[Information supplied]
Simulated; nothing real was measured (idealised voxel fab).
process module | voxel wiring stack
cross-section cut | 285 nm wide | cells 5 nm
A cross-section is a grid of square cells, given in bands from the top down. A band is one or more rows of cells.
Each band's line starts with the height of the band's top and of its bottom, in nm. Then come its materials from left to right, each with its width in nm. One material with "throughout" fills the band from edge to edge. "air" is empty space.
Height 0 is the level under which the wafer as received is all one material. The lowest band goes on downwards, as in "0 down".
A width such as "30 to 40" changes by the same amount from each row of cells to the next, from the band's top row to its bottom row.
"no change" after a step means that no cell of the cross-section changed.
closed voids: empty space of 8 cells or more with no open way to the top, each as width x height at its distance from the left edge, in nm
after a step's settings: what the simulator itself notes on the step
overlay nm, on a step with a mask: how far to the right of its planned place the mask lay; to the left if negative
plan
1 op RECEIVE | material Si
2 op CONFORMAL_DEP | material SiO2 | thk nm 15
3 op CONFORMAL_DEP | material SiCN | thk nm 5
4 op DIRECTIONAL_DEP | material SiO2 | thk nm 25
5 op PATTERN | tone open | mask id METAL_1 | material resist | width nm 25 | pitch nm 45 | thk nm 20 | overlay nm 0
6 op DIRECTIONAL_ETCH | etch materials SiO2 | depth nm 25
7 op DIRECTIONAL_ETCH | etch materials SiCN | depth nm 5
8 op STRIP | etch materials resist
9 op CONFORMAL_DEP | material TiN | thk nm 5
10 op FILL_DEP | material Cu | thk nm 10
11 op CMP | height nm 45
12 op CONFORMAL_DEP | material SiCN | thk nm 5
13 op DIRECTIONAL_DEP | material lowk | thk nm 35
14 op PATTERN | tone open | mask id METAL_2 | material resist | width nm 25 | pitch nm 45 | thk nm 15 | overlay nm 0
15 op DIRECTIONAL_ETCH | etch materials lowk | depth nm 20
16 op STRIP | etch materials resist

[Requirement] In the entries above, find the line holding "4 op DIRECTIONAL_DEP" and the line holding "8 op STRIP | etch materials resist", then retype exactly those two lines and every line between them, and nothing else.

[Your solution]
4 op DIRECTIONAL_DEP | material SiO2 | thk nm 25
5 op PATTERN | tone open | mask id METAL_1 | material resist | width nm 25 | pitch nm 45 | thk nm 20 | overlay nm 0
6 op DIRECTIONAL_ETCH | etch materials SiO2 | depth nm 25
7 op DIRECTIONAL_ETCH | etch materials SiCN | depth nm 5
8 op STRIP | etch materials resist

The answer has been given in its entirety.